··········
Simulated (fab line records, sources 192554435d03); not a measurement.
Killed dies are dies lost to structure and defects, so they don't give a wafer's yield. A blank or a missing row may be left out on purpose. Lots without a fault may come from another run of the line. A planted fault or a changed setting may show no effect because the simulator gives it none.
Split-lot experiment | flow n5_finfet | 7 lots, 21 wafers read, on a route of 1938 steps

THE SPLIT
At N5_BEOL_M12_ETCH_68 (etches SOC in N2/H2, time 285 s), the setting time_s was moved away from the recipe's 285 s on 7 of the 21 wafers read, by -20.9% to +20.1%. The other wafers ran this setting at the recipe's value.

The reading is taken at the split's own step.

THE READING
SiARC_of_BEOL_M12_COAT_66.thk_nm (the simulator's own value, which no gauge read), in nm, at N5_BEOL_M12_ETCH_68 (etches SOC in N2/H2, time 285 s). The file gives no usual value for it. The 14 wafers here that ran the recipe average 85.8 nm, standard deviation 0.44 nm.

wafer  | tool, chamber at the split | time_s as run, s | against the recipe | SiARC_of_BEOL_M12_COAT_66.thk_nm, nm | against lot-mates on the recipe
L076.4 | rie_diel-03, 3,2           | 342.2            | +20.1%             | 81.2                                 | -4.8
··········

**ASSIGNMENT**
Transcribe all the material, making sure each line matches the original.

**TASK RESPONSE**
Simulated (fab line records, sources 192554435d03); not a measurement.
Killed dies are dies lost to structure and defects, so they don't give a wafer's yield. A blank or a missing row may be left out on purpose. Lots without a fault may come from another run of the line. A planted fault or a changed setting may show no effect because the simulator gives it none.
Split-lot experiment | flow n5_finfet | 7 lots, 21 wafers read, on a route of 1938 steps

THE SPLIT
At N5_BEOL_M12_ETCH_68 (etches SOC in N2/H2, time 285 s), the setting time_s was moved away from the recipe's 285 s on 7 of the 21 wafers read, by -20.9% to +20.1%. The other wafers ran this setting at the recipe's value.

The reading is taken at the split's own step.

THE READING
SiARC_of_BEOL_M12_COAT_66.thk_nm (the simulator's own value, which no gauge read), in nm, at N5_BEOL_M12_ETCH_68 (etches SOC in N2/H2, time 285 s). The file gives no usual value for it. The 14 wafers here that ran the recipe average 85.8 nm, standard deviation 0.44 nm.

wafer  | tool, chamber at the split | time_s as run, s | against the recipe | SiARC_of_BEOL_M12_COAT_66.thk_nm, nm | against lot-mates on the recipe
L076.4 | rie_diel-03, 3,2           | 342.2            | +20.1%             | 81.2                                 | -4.8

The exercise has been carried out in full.